■ Available data
________________

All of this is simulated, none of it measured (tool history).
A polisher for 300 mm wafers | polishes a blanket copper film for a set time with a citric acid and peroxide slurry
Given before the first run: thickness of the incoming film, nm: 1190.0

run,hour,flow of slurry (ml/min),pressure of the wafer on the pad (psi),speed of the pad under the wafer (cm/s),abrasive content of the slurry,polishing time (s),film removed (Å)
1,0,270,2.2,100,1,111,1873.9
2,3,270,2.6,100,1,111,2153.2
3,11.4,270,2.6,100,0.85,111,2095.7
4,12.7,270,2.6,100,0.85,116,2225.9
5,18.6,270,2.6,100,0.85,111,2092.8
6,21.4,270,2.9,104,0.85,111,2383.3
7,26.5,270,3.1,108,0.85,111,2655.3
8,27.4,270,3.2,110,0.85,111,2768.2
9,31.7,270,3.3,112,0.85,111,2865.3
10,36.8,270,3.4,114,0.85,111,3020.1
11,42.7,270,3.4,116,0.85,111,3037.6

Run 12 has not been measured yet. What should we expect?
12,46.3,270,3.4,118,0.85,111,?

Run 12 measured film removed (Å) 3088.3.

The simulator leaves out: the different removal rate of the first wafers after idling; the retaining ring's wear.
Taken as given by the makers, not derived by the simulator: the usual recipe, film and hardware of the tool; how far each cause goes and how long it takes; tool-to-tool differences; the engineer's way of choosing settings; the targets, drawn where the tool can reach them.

________________

■ Work order
Each record above, from first to last, should be written out again exactly.

■ Answer area
All of this is simulated, none of it measured (tool history).
A polisher for 300 mm wafers | polishes a blanket copper film for a set time with a citric acid and peroxide slurry
Given before the first run: thickness of the incoming film, nm: 1190.0

run,hour,flow of slurry (ml/min),pressure of the wafer on the pad (psi),speed of the pad under the wafer (cm/s),abrasive content of the slurry,polishing time (s),film removed (Å)
1,0,270,2.2,100,1,111,1873.9
2,3,270,2.6,100,1,111,2153.2
3,11.4,270,2.6,100,0.85,111,2095.7
4,12.7,270,2.6,100,0.85,116,2225.9
5,18.6,270,2.6,100,0.85,111,2092.8
6,21.4,270,2.9,104,0.85,111,2383.3
7,26.5,270,3.1,108,0.85,111,2655.3
8,27.4,270,3.2,110,0.85,111,2768.2
9,31.7,270,3.3,112,0.85,111,2865.3
10,36.8,270,3.4,114,0.85,111,3020.1
11,42.7,270,3.4,116,0.85,111,3037.6

Run 12 has not been measured yet. What should we expect?
12,46.3,270,3.4,118,0.85,111,?

Run 12 measured film removed (Å) 3088.3.

The simulator leaves out: the different removal rate of the first wafers after idling; the retaining ring's wear.
Taken as given by the makers, not derived by the simulator: the usual recipe, film and hardware of the tool; how far each cause goes and how long it takes; tool-to-tool differences; the engineer's way of choosing settings; the targets, drawn where the tool can reach them.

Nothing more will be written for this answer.